* [Activity]
From the top of the entries below through the line containing "then, 1 step", return every line exactly as written, please, and stop there.

^^^^^^^^^^^^^^^^

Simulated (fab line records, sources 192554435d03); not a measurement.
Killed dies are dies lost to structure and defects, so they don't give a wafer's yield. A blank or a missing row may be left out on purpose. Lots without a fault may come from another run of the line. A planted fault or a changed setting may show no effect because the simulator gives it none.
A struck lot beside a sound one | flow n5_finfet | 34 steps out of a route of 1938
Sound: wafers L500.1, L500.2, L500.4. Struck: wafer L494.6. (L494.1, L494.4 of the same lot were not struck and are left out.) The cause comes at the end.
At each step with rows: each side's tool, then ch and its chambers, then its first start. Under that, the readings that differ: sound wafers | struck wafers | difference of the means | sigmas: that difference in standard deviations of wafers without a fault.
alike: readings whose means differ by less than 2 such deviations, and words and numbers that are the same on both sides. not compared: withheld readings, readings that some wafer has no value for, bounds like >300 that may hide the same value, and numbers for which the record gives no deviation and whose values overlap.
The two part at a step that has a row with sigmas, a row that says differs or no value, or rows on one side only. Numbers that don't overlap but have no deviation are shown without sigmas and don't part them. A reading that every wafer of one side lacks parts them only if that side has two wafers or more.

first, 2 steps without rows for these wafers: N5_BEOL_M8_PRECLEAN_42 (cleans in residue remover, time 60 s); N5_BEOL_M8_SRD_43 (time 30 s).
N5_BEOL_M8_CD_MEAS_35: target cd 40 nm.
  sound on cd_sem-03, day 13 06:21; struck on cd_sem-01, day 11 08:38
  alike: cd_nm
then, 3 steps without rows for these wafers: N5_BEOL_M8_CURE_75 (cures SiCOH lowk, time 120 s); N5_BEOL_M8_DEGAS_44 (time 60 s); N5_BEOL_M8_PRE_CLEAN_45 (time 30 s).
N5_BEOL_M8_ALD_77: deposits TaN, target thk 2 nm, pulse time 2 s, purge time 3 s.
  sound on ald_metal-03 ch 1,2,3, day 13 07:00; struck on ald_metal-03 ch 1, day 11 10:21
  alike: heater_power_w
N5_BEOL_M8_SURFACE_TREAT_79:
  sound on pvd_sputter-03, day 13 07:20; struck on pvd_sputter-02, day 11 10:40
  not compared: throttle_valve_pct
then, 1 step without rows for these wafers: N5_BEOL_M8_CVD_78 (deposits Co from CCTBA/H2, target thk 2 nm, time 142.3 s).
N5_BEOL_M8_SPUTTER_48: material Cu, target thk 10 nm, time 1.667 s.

^^^^^^^^^^^^^^^^

* [Exercise answer]
Simulated (fab line records, sources 192554435d03); not a measurement.
Killed dies are dies lost to structure and defects, so they don't give a wafer's yield. A blank or a missing row may be left out on purpose. Lots without a fault may come from another run of the line. A planted fault or a changed setting may show no effect because the simulator gives it none.
A struck lot beside a sound one | flow n5_finfet | 34 steps out of a route of 1938
Sound: wafers L500.1, L500.2, L500.4. Struck: wafer L494.6. (L494.1, L494.4 of the same lot were not struck and are left out.) The cause comes at the end.
At each step with rows: each side's tool, then ch and its chambers, then its first start. Under that, the readings that differ: sound wafers | struck wafers | difference of the means | sigmas: that difference in standard deviations of wafers without a fault.
alike: readings whose means differ by less than 2 such deviations, and words and numbers that are the same on both sides. not compared: withheld readings, readings that some wafer has no value for, bounds like >300 that may hide the same value, and numbers for which the record gives no deviation and whose values overlap.
The two part at a step that has a row with sigmas, a row that says differs or no value, or rows on one side only. Numbers that don't overlap but have no deviation are shown without sigmas and don't part them. A reading that every wafer of one side lacks parts them only if that side has two wafers or more.

first, 2 steps without rows for these wafers: N5_BEOL_M8_PRECLEAN_42 (cleans in residue remover, time 60 s); N5_BEOL_M8_SRD_43 (time 30 s).
N5_BEOL_M8_CD_MEAS_35: target cd 40 nm.
  sound on cd_sem-03, day 13 06:21; struck on cd_sem-01, day 11 08:38
  alike: cd_nm
then, 3 steps without rows for these wafers: N5_BEOL_M8_CURE_75 (cures SiCOH lowk, time 120 s); N5_BEOL_M8_DEGAS_44 (time 60 s); N5_BEOL_M8_PRE_CLEAN_45 (time 30 s).
N5_BEOL_M8_ALD_77: deposits TaN, target thk 2 nm, pulse time 2 s, purge time 3 s.
  sound on ald_metal-03 ch 1,2,3, day 13 07:00; struck on ald_metal-03 ch 1, day 11 10:21
  alike: heater_power_w
N5_BEOL_M8_SURFACE_TREAT_79:
  sound on pvd_sputter-03, day 13 07:20; struck on pvd_sputter-02, day 11 10:40
  not compared: throttle_valve_pct
then, 1 step without rows for these wafers: N5_BEOL_M8_CVD_78 (deposits Co from CCTBA/H2, target thk 2 nm, time 142.3 s).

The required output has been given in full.